Without omission or alteration, write out all of the data.

-=-=-

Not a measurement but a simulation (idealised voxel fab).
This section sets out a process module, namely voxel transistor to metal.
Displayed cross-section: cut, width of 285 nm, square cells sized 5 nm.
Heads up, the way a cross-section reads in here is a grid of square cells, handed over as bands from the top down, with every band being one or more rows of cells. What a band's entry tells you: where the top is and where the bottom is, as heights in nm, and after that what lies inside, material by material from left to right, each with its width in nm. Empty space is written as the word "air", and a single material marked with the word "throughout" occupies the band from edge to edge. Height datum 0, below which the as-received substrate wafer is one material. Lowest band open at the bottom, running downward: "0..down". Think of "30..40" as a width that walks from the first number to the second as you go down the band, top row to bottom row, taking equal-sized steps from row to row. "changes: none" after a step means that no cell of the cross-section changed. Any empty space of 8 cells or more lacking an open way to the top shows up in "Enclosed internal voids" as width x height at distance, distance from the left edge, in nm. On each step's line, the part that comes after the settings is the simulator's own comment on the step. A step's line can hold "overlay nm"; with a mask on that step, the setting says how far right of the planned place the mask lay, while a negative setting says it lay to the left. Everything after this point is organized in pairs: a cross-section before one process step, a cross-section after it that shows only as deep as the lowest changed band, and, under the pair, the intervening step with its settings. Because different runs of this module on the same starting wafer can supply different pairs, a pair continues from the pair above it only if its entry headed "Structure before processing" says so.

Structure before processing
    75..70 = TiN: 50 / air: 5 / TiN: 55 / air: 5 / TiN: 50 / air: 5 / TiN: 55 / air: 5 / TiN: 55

-=-=-

• **YOUR RESPONSE**:
Not a measurement but a simulation (idealised voxel fab).
This section sets out a process module, namely voxel transistor to metal.
Displayed cross-section: cut, width of 285 nm, square cells sized 5 nm.
Heads up, the way a cross-section reads in here is a grid of square cells, handed over as bands from the top down, with every band being one or more rows of cells. What a band's entry tells you: where the top is and where the bottom is, as heights in nm, and after that what lies inside, material by material from left to right, each with its width in nm. Empty space is written as the word "air", and a single material marked with the word "throughout" occupies the band from edge to edge. Height datum 0, below which the as-received substrate wafer is one material. Lowest band open at the bottom, running downward: "0..down". Think of "30..40" as a width that walks from the first number to the second as you go down the band, top row to bottom row, taking equal-sized steps from row to row. "changes: none" after a step means that no cell of the cross-section changed. Any empty space of 8 cells or more lacking an open way to the top shows up in "Enclosed internal voids" as width x height at distance, distance from the left edge, in nm. On each step's line, the part that comes after the settings is the simulator's own comment on the step. A step's line can hold "overlay nm"; with a mask on that step, the setting says how far right of the planned place the mask lay, while a negative setting says it lay to the left. Everything after this point is organized in pairs: a cross-section before one process step, a cross-section after it that shows only as deep as the lowest changed band, and, under the pair, the intervening step with its settings. Because different runs of this module on the same starting wafer can supply different pairs, a pair continues from the pair above it only if its entry headed "Structure before processing" says so.

Structure before processing
    75..70 = TiN: 50 / air: 5 / TiN: 55 / air: 5 / TiN: 50 / air: 5 / TiN: 55 / air: 5 / TiN: 55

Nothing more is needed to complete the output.